WORK TASK ->
Everything from the first line of the records below through the line containing "lots that met" is to be retyped exactly; leave out the rest.

AVAILABLE DATA ->
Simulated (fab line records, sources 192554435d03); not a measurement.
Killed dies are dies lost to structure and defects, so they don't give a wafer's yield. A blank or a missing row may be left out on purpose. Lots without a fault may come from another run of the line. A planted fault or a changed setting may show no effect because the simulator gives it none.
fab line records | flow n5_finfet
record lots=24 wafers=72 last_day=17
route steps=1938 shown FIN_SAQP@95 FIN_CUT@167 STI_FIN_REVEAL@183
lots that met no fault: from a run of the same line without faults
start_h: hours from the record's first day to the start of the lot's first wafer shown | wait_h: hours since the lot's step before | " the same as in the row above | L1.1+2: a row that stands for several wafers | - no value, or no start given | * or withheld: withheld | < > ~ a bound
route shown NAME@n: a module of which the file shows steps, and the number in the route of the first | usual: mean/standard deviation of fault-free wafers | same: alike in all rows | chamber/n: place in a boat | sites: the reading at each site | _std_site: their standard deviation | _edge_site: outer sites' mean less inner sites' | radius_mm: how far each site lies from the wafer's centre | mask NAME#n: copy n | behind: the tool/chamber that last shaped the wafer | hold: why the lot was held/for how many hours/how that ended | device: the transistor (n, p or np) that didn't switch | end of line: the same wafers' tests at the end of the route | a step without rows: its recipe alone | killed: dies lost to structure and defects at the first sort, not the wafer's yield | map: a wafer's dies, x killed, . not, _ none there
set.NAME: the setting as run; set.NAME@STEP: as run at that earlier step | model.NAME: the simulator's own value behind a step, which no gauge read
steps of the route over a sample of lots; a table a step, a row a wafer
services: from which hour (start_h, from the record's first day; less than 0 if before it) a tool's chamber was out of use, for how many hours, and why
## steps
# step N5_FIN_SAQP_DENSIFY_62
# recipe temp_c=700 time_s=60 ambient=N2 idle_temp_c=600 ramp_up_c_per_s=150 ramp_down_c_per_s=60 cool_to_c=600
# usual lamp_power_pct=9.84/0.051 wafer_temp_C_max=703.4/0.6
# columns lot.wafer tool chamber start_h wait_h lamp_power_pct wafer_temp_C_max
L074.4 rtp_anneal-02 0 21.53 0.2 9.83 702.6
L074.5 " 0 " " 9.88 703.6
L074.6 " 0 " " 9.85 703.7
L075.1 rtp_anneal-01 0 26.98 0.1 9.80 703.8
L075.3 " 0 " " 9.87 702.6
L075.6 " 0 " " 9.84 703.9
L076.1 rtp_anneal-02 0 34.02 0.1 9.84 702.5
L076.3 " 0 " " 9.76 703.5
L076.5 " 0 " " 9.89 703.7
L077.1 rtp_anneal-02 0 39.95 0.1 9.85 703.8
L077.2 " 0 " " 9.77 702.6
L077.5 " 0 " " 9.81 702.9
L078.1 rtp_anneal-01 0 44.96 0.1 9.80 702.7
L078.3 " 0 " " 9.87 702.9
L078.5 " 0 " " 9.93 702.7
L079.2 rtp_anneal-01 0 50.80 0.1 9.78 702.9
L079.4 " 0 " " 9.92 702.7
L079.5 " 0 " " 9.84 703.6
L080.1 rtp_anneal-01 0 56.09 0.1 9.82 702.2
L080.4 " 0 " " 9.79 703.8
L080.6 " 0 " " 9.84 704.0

WRITTEN RESPONSE ->
Simulated (fab line records, sources 192554435d03); not a measurement.
Killed dies are dies lost to structure and defects, so they don't give a wafer's yield. A blank or a missing row may be left out on purpose. Lots without a fault may come from another run of the line. A planted fault or a changed setting may show no effect because the simulator gives it none.
fab line records | flow n5_finfet
record lots=24 wafers=72 last_day=17
route steps=1938 shown FIN_SAQP@95 FIN_CUT@167 STI_FIN_REVEAL@183
lots that met no fault: from a run of the same line without faults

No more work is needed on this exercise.